-------------------------

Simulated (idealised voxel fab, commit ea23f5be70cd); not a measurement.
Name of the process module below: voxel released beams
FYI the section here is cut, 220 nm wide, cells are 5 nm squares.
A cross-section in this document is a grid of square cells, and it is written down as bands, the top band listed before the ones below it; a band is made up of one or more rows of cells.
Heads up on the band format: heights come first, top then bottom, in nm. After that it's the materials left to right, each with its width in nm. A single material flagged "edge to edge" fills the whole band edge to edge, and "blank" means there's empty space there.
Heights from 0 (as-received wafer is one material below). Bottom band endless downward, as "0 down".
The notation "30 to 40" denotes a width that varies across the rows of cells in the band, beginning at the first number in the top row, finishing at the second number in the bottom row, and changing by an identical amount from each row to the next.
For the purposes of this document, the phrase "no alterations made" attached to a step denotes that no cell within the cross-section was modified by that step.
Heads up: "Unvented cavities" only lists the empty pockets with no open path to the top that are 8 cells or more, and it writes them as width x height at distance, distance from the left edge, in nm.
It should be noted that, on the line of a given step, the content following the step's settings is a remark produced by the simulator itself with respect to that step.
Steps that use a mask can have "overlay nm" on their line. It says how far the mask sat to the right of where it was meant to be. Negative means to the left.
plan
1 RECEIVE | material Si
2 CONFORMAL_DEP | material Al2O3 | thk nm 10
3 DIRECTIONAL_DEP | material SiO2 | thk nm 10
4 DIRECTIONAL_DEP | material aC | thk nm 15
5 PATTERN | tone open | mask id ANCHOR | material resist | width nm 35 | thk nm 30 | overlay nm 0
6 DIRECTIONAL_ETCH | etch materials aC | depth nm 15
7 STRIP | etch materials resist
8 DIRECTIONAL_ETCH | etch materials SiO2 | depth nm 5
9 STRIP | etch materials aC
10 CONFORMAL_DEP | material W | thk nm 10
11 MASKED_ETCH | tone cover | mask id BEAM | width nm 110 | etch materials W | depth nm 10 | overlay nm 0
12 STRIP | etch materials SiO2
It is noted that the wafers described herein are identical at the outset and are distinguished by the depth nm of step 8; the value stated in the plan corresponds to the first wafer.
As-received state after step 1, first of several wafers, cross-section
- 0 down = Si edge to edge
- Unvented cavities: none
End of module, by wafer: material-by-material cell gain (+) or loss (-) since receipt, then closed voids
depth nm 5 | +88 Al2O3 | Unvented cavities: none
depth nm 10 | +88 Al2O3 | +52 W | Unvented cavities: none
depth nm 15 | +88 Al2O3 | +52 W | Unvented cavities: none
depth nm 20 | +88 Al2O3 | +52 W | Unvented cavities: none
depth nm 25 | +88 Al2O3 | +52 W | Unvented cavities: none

-------------------------

▸ **REQUIREMENT**:
From the first line of the listing above through the line that contains "A cross-section in", set down each line without alteration, and nothing else.

▸ **WRITTEN ANSWER**:
Simulated (idealised voxel fab, commit ea23f5be70cd); not a measurement.
Name of the process module below: voxel released beams
FYI the section here is cut, 220 nm wide, cells are 5 nm squares.
A cross-section in this document is a grid of square cells, and it is written down as bands, the top band listed before the ones below it; a band is made up of one or more rows of cells.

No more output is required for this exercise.